◆ **Activity**:
Your reply should reproduce each record precisely as written.

◆ **Stored data**:
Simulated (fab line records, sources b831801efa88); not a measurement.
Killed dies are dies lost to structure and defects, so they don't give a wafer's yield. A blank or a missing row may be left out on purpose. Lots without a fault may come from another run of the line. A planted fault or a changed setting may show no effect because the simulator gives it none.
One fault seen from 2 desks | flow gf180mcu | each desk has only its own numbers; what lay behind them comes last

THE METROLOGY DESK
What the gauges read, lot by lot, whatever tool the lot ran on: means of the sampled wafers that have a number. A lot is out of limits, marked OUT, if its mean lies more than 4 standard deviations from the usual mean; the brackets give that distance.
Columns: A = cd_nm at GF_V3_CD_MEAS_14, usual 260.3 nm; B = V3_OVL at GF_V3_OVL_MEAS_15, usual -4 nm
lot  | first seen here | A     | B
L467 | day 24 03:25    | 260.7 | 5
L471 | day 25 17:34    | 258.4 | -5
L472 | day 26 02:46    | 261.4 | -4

◆ **Result**:
Simulated (fab line records, sources b831801efa88); not a measurement.
Killed dies are dies lost to structure and defects, so they don't give a wafer's yield. A blank or a missing row may be left out on purpose. Lots without a fault may come from another run of the line. A planted fault or a changed setting may show no effect because the simulator gives it none.
One fault seen from 2 desks | flow gf180mcu | each desk has only its own numbers; what lay behind them comes last

THE METROLOGY DESK
What the gauges read, lot by lot, whatever tool the lot ran on: means of the sampled wafers that have a number. A lot is out of limits, marked OUT, if its mean lies more than 4 standard deviations from the usual mean; the brackets give that distance.
Columns: A = cd_nm at GF_V3_CD_MEAS_14, usual 260.3 nm; B = V3_OVL at GF_V3_OVL_MEAS_15, usual -4 nm
lot  | first seen here | A     | B
L467 | day 24 03:25    | 260.7 | 5
L471 | day 25 17:34    | 258.4 | -5
L472 | day 26 02:46    | 261.4 | -4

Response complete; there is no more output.